Start with the first line of the material. Repeat each line exactly through the one that contains "note on this".

Segment Open

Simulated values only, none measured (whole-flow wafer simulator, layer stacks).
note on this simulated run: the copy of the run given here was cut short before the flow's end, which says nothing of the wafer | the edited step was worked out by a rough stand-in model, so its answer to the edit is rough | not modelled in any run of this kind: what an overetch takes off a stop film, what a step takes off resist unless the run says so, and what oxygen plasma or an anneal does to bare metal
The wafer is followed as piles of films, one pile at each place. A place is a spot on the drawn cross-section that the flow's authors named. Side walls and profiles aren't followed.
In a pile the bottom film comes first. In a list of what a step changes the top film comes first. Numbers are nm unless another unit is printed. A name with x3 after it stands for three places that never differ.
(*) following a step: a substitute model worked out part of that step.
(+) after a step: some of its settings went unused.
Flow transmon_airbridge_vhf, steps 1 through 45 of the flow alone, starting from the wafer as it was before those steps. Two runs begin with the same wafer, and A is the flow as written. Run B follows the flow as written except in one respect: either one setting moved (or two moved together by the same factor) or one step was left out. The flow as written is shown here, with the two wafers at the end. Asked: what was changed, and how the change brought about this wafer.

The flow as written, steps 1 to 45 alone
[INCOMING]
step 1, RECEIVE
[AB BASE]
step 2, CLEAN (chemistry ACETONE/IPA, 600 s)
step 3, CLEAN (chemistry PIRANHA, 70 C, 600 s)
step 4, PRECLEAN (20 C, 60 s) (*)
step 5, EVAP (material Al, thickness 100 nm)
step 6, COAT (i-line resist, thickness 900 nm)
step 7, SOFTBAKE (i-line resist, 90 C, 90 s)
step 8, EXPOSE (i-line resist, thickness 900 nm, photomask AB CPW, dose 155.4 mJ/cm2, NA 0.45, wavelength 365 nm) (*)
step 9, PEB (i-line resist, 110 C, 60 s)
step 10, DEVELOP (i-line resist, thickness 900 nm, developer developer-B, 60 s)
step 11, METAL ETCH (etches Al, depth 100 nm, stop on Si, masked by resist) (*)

Segment Closed

== Problem solution ==
Simulated values only, none measured (whole-flow wafer simulator, layer stacks).
note on this simulated run: the copy of the run given here was cut short before the flow's end, which says nothing of the wafer | the edited step was worked out by a rough stand-in model, so its answer to the edit is rough | not modelled in any run of this kind: what an overetch takes off a stop film, what a step takes off resist unless the run says so, and what oxygen plasma or an anneal does to bare metal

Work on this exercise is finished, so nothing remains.